Input data START
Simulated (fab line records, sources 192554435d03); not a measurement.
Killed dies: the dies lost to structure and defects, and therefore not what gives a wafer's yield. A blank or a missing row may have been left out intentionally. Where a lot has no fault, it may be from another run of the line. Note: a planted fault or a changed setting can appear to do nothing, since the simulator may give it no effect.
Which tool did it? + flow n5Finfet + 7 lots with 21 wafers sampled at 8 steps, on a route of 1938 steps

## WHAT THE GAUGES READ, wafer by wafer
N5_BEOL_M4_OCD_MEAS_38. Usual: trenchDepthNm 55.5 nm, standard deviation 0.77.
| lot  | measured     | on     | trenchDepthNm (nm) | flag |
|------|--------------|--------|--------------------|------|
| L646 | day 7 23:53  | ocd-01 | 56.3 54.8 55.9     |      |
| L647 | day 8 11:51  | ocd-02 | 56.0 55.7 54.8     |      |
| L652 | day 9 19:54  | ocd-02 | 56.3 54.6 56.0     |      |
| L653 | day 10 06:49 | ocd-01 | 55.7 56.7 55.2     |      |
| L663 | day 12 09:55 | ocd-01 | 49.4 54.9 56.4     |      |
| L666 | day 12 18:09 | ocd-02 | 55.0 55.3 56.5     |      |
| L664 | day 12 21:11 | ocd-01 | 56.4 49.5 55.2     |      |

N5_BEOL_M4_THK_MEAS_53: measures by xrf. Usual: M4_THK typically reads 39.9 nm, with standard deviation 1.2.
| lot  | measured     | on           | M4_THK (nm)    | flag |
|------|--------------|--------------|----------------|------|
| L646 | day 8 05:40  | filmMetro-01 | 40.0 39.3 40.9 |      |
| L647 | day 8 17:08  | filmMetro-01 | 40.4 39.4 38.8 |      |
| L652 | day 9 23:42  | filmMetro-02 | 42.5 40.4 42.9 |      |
Input data END

Task item >> If a line falls between the first line of the data above and the line holding "Killed dies: the", inclusive, retype it exactly; retype no other line.

Answer section >>
Simulated (fab line records, sources 192554435d03); not a measurement.
Killed dies: the dies lost to structure and defects, and therefore not what gives a wafer's yield. A blank or a missing row may have been left out intentionally. Where a lot has no fault, it may be from another run of the line. Note: a planted fault or a changed setting can appear to do nothing, since the simulator may give it no effect.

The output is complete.